Given data —

□ □ □ □ □

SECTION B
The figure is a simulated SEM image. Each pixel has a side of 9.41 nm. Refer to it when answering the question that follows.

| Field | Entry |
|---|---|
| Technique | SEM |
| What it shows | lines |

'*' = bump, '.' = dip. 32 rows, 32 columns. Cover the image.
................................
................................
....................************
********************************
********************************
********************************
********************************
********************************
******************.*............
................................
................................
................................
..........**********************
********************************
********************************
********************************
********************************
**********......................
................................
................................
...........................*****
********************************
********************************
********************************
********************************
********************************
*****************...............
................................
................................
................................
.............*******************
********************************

□ □ □ □ □

Task item — Each line from the start of the listing through the line with "Cover the image." is to be restated verbatim, both ends included.

Exercise response —
SECTION B
The figure is a simulated SEM image. Each pixel has a side of 9.41 nm. Refer to it when answering the question that follows.

| Field | Entry |
|---|---|
| Technique | SEM |
| What it shows | lines |

'*' = bump, '.' = dip. 32 rows, 32 columns. Cover the image.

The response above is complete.